WORK ITEM →
In the entries below, find the line with "Hidden state: light" and the line with "The tool may". Return those two lines and all lines between them, exactly.

DATA →
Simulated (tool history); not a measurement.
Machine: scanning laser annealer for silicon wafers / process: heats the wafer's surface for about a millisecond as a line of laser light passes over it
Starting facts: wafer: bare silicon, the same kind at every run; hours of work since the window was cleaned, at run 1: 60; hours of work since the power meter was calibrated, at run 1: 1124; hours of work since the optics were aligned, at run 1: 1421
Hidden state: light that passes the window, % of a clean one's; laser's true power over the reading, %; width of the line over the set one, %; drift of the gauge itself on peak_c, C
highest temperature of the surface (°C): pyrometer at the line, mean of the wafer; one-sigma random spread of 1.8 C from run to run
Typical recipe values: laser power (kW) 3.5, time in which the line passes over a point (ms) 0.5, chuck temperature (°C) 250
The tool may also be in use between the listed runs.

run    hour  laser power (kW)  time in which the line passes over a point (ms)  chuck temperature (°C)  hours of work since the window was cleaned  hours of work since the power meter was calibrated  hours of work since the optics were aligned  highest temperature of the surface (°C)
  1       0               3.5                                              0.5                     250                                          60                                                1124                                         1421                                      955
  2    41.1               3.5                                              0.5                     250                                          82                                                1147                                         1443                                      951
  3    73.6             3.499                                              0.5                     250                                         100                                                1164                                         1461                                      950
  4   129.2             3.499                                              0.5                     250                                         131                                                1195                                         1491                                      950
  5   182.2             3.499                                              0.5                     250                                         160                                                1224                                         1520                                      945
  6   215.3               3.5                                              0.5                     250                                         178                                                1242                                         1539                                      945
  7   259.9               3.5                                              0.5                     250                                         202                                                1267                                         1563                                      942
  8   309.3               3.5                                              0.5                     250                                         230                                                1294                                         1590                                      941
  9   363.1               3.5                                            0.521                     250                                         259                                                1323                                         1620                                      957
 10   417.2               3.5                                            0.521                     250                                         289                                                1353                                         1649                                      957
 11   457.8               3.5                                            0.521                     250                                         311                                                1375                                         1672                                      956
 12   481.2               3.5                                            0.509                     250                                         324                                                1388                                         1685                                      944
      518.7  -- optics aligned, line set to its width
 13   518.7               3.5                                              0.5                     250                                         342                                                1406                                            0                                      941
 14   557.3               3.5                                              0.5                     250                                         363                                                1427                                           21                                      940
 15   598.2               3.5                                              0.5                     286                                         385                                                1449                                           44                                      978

TASK RESULT →
Hidden state: light that passes the window, % of a clean one's; laser's true power over the reading, %; width of the line over the set one, %; drift of the gauge itself on peak_c, C
highest temperature of the surface (°C): pyrometer at the line, mean of the wafer; one-sigma random spread of 1.8 C from run to run
Typical recipe values: laser power (kW) 3.5, time in which the line passes over a point (ms) 0.5, chuck temperature (°C) 250
The tool may also be in use between the listed runs.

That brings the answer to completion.